• _WORK ORDER_: Provide an exact copy of the lines from the beginning of the records through the line that includes "Run 13 comes next. What will it give?", and of no others.

+---+

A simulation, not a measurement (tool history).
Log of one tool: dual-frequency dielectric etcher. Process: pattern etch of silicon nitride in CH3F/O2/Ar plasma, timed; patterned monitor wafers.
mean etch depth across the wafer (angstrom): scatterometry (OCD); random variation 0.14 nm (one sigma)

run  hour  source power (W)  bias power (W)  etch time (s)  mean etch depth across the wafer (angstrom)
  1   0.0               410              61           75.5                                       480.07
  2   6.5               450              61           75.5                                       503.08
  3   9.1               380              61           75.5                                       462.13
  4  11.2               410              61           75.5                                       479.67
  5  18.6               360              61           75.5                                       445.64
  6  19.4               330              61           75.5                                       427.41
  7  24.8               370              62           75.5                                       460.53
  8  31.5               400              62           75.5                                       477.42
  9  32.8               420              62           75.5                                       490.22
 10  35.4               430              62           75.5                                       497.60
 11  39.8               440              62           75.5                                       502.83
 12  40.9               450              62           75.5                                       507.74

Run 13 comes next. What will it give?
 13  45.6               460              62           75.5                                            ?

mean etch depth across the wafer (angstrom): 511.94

+---+

• _REPLY_:
A simulation, not a measurement (tool history).
Log of one tool: dual-frequency dielectric etcher. Process: pattern etch of silicon nitride in CH3F/O2/Ar plasma, timed; patterned monitor wafers.
mean etch depth across the wafer (angstrom): scatterometry (OCD); random variation 0.14 nm (one sigma)

run  hour  source power (W)  bias power (W)  etch time (s)  mean etch depth across the wafer (angstrom)
  1   0.0               410              61           75.5                                       480.07
  2   6.5               450              61           75.5                                       503.08
  3   9.1               380              61           75.5                                       462.13
  4  11.2               410              61           75.5                                       479.67
  5  18.6               360              61           75.5                                       445.64
  6  19.4               330              61           75.5                                       427.41
  7  24.8               370              62           75.5                                       460.53
  8  31.5               400              62           75.5                                       477.42
  9  32.8               420              62           75.5                                       490.22
 10  35.4               430              62           75.5                                       497.60
 11  39.8               440              62           75.5                                       502.83
 12  40.9               450              62           75.5                                       507.74

Run 13 comes next. What will it give?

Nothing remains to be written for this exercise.